WORK TASK => An exact restatement of every record is required.

SUPPLIED MATERIAL =>
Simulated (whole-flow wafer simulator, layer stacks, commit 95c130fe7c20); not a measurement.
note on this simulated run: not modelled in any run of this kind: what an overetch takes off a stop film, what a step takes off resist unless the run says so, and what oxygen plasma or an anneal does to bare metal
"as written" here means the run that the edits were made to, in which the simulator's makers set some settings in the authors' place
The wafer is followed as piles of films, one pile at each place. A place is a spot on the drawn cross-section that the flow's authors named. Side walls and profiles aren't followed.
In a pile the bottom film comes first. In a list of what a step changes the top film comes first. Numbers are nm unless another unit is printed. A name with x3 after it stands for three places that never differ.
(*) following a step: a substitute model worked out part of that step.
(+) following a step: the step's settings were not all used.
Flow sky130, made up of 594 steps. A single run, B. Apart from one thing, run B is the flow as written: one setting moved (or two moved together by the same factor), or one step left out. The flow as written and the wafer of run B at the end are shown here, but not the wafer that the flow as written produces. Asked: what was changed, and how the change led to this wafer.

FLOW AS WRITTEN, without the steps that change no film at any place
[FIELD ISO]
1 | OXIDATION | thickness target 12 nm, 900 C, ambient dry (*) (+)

EXERCISE RESULT =>
Simulated (whole-flow wafer simulator, layer stacks, commit 95c130fe7c20); not a measurement.
note on this simulated run: not modelled in any run of this kind: what an overetch takes off a stop film, what a step takes off resist unless the run says so, and what oxygen plasma or an anneal does to bare metal
"as written" here means the run that the edits were made to, in which the simulator's makers set some settings in the authors' place
The wafer is followed as piles of films, one pile at each place. A place is a spot on the drawn cross-section that the flow's authors named. Side walls and profiles aren't followed.
In a pile the bottom film comes first. In a list of what a step changes the top film comes first. Numbers are nm unless another unit is printed. A name with x3 after it stands for three places that never differ.
(*) following a step: a substitute model worked out part of that step.
(+) following a step: the step's settings were not all used.
Flow sky130, made up of 594 steps. A single run, B. Apart from one thing, run B is the flow as written: one setting moved (or two moved together by the same factor), or one step left out. The flow as written and the wafer of run B at the end are shown here, but not the wafer that the flow as written produces. Asked: what was changed, and how the change led to this wafer.

FLOW AS WRITTEN, without the steps that change no film at any place
[FIELD ISO]
1 | OXIDATION | thickness target 12 nm, 900 C, ambient dry (*) (+)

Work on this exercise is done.